Recorded data →
○ ○ ○ ○ ○ ○ ○

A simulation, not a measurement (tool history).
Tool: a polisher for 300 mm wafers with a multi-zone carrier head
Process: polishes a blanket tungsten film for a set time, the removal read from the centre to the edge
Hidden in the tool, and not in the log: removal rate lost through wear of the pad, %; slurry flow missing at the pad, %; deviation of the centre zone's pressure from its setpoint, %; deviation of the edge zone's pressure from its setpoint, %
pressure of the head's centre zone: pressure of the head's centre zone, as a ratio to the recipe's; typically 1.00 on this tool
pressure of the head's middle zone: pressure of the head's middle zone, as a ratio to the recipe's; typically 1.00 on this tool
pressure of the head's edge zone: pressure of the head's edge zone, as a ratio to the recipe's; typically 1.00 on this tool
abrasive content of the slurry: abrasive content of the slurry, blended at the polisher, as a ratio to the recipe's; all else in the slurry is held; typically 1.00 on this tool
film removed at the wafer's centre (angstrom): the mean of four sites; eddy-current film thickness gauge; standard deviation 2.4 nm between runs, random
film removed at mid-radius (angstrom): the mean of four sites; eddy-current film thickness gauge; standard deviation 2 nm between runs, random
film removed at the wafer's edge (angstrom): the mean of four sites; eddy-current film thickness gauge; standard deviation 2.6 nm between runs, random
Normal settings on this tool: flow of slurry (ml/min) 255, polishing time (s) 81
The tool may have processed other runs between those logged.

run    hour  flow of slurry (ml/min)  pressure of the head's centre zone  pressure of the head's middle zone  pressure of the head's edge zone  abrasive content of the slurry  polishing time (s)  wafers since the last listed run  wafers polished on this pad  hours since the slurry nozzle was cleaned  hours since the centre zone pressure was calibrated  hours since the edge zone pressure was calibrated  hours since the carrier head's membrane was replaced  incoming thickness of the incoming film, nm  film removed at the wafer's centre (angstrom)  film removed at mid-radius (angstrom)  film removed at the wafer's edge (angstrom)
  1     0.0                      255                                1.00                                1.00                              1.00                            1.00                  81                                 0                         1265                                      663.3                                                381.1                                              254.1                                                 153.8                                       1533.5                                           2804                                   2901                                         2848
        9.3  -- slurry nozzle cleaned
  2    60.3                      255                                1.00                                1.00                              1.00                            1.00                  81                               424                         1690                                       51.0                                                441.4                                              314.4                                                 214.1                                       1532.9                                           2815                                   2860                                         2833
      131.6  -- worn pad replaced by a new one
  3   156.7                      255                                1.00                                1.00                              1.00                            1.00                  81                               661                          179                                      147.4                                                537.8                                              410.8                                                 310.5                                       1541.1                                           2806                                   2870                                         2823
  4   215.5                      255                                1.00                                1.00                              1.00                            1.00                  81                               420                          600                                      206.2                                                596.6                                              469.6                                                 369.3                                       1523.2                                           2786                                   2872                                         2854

○ ○ ○ ○ ○ ○ ○

From the line that has "Hidden in the" through the line that has "The tool may", copy every line exactly as it appears above, and leave out all others.

Task output →
Hidden in the tool, and not in the log: removal rate lost through wear of the pad, %; slurry flow missing at the pad, %; deviation of the centre zone's pressure from its setpoint, %; deviation of the edge zone's pressure from its setpoint, %
pressure of the head's centre zone: pressure of the head's centre zone, as a ratio to the recipe's; typically 1.00 on this tool
pressure of the head's middle zone: pressure of the head's middle zone, as a ratio to the recipe's; typically 1.00 on this tool
pressure of the head's edge zone: pressure of the head's edge zone, as a ratio to the recipe's; typically 1.00 on this tool
abrasive content of the slurry: abrasive content of the slurry, blended at the polisher, as a ratio to the recipe's; all else in the slurry is held; typically 1.00 on this tool
film removed at the wafer's centre (angstrom): the mean of four sites; eddy-current film thickness gauge; standard deviation 2.4 nm between runs, random
film removed at mid-radius (angstrom): the mean of four sites; eddy-current film thickness gauge; standard deviation 2 nm between runs, random
film removed at the wafer's edge (angstrom): the mean of four sites; eddy-current film thickness gauge; standard deviation 2.6 nm between runs, random
Normal settings on this tool: flow of slurry (ml/min) 255, polishing time (s) 81
The tool may have processed other runs between those logged.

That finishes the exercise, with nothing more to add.